**Assigned task:** Keep only the lines from the top of the listing through the one with "Each band's line", and reproduce them unaltered.

Data extract Start Marker

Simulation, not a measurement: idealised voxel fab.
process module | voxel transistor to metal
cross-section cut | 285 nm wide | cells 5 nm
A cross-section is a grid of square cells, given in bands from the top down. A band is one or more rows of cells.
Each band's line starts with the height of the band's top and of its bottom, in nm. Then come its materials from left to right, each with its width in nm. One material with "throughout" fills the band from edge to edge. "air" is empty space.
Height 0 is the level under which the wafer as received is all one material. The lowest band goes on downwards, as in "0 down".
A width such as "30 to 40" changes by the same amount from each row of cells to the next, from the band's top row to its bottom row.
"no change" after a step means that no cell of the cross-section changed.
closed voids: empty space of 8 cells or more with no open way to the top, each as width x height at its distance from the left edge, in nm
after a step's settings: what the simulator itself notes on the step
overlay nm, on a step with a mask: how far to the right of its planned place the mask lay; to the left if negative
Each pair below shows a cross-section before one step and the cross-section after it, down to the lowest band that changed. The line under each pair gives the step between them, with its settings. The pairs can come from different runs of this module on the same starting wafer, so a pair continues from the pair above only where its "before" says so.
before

Data extract End Marker

**Response area:**
Simulation, not a measurement: idealised voxel fab.
process module | voxel transistor to metal
cross-section cut | 285 nm wide | cells 5 nm
A cross-section is a grid of square cells, given in bands from the top down. A band is one or more rows of cells.
Each band's line starts with the height of the band's top and of its bottom, in nm. Then come its materials from left to right, each with its width in nm. One material with "throughout" fills the band from edge to edge. "air" is empty space.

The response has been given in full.